→ **RECORDS SHOWN**:
------------------------------------------------------------------------

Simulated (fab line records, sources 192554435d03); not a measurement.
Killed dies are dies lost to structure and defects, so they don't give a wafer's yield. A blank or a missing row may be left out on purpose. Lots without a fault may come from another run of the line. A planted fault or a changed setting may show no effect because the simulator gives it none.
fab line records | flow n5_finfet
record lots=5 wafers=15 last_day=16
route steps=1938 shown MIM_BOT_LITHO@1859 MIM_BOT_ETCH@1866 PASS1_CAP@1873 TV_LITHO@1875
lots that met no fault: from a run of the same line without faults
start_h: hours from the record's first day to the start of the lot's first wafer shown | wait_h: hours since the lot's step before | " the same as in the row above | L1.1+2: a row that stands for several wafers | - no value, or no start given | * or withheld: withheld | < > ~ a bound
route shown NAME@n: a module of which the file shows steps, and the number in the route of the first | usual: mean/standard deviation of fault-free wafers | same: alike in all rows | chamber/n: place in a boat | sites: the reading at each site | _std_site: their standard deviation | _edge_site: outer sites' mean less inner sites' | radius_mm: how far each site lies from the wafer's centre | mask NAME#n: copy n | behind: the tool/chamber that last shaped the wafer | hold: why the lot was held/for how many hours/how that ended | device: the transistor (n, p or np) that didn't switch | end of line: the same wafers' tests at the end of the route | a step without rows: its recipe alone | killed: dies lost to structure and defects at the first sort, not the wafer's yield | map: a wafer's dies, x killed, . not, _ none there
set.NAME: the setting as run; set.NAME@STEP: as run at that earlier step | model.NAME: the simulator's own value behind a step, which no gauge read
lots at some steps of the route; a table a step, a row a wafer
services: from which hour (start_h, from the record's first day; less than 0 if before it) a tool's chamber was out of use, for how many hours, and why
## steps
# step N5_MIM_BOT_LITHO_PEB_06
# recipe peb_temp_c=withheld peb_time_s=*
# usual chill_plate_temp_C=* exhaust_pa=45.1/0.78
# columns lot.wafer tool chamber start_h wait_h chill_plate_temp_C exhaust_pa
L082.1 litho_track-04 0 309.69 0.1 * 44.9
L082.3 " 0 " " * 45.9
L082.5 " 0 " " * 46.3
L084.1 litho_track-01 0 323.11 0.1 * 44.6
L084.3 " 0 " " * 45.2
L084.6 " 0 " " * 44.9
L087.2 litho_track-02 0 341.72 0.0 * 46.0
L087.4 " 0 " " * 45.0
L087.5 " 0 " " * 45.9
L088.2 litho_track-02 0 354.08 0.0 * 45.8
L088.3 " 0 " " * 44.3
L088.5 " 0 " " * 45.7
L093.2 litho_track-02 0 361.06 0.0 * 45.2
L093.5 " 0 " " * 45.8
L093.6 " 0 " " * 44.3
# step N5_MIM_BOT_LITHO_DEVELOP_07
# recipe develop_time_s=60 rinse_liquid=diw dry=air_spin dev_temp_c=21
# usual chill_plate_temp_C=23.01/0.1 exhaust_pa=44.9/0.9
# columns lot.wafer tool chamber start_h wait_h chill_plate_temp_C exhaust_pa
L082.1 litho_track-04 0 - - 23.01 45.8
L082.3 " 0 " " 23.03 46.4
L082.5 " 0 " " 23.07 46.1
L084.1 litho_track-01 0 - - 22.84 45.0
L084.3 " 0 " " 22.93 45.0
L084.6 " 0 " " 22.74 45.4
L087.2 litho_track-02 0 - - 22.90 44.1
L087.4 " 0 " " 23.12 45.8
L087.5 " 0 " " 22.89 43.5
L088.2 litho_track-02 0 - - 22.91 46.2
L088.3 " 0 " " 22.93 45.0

------------------------------------------------------------------------

→ **WORK REQUEST**:
Retype only the lines running from the top of the listing to the line that holds "lots that met", both ends included.

→ **ANSWER AREA**:
Simulated (fab line records, sources 192554435d03); not a measurement.
Killed dies are dies lost to structure and defects, so they don't give a wafer's yield. A blank or a missing row may be left out on purpose. Lots without a fault may come from another run of the line. A planted fault or a changed setting may show no effect because the simulator gives it none.
fab line records | flow n5_finfet
record lots=5 wafers=15 last_day=16
route steps=1938 shown MIM_BOT_LITHO@1859 MIM_BOT_ETCH@1866 PASS1_CAP@1873 TV_LITHO@1875
lots that met no fault: from a run of the same line without faults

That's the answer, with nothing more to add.